Brief
Taking the first line of the listing as the start and the line containing "Because killed dies" as the end, reproduce everything in between exactly, both ends included.

Entries supplied
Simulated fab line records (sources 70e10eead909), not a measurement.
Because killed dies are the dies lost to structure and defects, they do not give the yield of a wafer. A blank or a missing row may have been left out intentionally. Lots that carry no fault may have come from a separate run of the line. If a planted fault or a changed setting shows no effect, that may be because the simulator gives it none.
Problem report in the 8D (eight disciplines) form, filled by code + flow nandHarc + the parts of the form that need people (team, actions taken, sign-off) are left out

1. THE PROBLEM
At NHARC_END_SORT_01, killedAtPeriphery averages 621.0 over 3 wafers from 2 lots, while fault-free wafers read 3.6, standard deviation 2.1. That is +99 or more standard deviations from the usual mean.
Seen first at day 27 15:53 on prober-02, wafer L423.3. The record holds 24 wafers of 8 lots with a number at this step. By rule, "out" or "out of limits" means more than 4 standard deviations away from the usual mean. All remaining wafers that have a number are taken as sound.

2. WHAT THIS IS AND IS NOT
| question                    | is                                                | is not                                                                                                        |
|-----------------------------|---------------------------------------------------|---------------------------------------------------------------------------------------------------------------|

Answer section
Simulated fab line records (sources 70e10eead909), not a measurement.
Because killed dies are the dies lost to structure and defects, they do not give the yield of a wafer. A blank or a missing row may have been left out intentionally. Lots that carry no fault may have come from a separate run of the line. If a planted fault or a changed setting shows no effect, that may be because the simulator gives it none.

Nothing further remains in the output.